ASSIGNED TASK:
Retype, word for word, every line of the records below starting at the one that contains "ABOUT THE SPLIT" and ending at the one that contains "the recipe's value."; include both of those lines and nothing more.

'''
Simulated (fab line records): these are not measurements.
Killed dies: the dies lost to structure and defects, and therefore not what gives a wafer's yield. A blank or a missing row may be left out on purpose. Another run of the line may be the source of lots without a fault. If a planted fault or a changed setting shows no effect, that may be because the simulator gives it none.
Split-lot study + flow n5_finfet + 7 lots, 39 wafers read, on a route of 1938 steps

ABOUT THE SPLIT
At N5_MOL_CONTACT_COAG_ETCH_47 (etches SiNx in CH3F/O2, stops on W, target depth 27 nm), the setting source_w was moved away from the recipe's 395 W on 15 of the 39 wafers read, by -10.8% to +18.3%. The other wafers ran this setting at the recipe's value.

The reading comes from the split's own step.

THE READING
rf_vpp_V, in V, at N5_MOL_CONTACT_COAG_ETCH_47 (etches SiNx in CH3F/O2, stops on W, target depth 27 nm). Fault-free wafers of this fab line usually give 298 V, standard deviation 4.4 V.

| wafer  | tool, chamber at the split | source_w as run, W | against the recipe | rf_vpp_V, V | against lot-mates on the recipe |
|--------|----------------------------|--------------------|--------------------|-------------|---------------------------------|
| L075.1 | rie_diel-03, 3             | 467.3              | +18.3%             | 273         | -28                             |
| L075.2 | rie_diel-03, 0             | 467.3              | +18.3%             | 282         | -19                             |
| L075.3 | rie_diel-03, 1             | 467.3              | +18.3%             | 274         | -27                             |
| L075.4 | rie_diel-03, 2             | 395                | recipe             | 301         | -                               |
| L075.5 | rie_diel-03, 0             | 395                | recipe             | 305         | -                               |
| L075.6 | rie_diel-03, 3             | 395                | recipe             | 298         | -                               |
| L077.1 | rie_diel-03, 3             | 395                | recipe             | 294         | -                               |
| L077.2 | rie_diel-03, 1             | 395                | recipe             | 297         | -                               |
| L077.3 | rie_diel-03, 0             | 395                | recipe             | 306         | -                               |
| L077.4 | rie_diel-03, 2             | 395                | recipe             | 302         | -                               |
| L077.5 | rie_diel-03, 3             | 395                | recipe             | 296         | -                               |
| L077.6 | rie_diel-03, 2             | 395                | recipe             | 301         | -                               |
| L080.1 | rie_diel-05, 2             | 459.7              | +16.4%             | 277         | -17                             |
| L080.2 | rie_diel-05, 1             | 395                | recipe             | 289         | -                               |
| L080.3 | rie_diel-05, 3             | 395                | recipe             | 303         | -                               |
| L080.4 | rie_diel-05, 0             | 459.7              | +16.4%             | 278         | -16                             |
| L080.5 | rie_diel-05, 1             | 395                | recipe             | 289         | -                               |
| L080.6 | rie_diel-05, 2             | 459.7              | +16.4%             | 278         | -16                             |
'''

WRITTEN SOLUTION:
ABOUT THE SPLIT
At N5_MOL_CONTACT_COAG_ETCH_47 (etches SiNx in CH3F/O2, stops on W, target depth 27 nm), the setting source_w was moved away from the recipe's 395 W on 15 of the 39 wafers read, by -10.8% to +18.3%. The other wafers ran this setting at the recipe's value.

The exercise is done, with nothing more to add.